_RECORDS PROVIDED:_
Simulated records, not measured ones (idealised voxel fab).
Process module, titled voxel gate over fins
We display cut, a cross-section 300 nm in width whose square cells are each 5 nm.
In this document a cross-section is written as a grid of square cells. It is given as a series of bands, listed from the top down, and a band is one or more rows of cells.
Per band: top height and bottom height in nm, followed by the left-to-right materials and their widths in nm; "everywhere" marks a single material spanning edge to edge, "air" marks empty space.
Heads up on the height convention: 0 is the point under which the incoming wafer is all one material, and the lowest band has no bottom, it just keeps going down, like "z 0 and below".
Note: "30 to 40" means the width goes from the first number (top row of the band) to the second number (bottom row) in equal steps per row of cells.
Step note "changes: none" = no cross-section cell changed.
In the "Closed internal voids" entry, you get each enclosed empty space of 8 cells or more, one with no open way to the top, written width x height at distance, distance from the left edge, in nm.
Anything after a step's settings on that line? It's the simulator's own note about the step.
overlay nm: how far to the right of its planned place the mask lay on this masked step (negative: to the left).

_WORK REQUEST:_ Write every entry out again. Keep each one exact.

_ANSWER SPACE:_
Simulated records, not measured ones (idealised voxel fab).
Process module, titled voxel gate over fins
We display cut, a cross-section 300 nm in width whose square cells are each 5 nm.
In this document a cross-section is written as a grid of square cells. It is given as a series of bands, listed from the top down, and a band is one or more rows of cells.
Per band: top height and bottom height in nm, followed by the left-to-right materials and their widths in nm; "everywhere" marks a single material spanning edge to edge, "air" marks empty space.
Heads up on the height convention: 0 is the point under which the incoming wafer is all one material, and the lowest band has no bottom, it just keeps going down, like "z 0 and below".
Note: "30 to 40" means the width goes from the first number (top row of the band) to the second number (bottom row) in equal steps per row of cells.
Step note "changes: none" = no cross-section cell changed.
In the "Closed internal voids" entry, you get each enclosed empty space of 8 cells or more, one with no open way to the top, written width x height at distance, distance from the left edge, in nm.
Anything after a step's settings on that line? It's the simulator's own note about the step.
overlay nm: how far to the right of its planned place the mask lay on this masked step (negative: to the left).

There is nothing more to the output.